[AVAILABLE DATA]
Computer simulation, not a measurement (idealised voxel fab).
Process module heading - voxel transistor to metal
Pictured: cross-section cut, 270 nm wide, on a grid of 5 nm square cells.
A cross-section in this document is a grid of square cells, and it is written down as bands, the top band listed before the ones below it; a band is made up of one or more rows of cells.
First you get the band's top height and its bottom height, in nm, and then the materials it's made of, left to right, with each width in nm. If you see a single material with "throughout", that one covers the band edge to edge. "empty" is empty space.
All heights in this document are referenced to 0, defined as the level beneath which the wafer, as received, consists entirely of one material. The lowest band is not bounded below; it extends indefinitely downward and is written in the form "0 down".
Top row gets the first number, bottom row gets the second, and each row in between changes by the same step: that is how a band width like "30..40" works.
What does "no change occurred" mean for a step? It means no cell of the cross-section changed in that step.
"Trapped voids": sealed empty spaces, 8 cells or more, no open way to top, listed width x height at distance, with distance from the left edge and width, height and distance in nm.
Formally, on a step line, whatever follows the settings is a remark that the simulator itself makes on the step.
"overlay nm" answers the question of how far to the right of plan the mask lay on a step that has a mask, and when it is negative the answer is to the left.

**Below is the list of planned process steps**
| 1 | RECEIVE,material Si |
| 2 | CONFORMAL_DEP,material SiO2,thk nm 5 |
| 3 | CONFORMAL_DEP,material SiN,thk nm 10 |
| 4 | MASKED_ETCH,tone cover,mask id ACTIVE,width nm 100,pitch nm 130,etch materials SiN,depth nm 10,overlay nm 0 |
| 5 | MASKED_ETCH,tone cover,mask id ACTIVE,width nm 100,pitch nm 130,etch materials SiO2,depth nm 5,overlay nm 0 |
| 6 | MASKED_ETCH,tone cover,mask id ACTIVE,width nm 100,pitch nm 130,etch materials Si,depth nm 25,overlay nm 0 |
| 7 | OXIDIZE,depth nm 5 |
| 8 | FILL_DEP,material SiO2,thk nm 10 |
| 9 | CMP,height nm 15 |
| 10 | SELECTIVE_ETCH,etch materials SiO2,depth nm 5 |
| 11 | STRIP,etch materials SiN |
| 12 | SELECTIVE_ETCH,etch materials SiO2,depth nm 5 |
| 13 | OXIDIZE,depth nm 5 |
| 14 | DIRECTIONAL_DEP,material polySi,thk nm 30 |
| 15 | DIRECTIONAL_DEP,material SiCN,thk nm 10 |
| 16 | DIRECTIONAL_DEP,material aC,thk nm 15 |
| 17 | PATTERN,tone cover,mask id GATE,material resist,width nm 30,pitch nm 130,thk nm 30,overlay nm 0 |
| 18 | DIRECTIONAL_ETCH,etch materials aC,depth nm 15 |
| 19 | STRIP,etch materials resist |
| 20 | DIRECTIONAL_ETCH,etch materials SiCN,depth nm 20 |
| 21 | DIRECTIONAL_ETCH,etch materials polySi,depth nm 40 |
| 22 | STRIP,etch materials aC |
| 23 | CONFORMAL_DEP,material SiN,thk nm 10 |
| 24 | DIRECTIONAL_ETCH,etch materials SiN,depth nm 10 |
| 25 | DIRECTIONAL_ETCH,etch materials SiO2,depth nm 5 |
[/AVAILABLE DATA]

**BRIEF**
Word for word, set down the lines from the beginning of the records through the line that holds "in that step.". Leave out the rest.

**RESPONSE AREA**
Computer simulation, not a measurement (idealised voxel fab).
Process module heading - voxel transistor to metal
Pictured: cross-section cut, 270 nm wide, on a grid of 5 nm square cells.
A cross-section in this document is a grid of square cells, and it is written down as bands, the top band listed before the ones below it; a band is made up of one or more rows of cells.
First you get the band's top height and its bottom height, in nm, and then the materials it's made of, left to right, with each width in nm. If you see a single material with "throughout", that one covers the band edge to edge. "empty" is empty space.
All heights in this document are referenced to 0, defined as the level beneath which the wafer, as received, consists entirely of one material. The lowest band is not bounded below; it extends indefinitely downward and is written in the form "0 down".
Top row gets the first number, bottom row gets the second, and each row in between changes by the same step: that is how a band width like "30..40" works.
What does "no change occurred" mean for a step? It means no cell of the cross-section changed in that step.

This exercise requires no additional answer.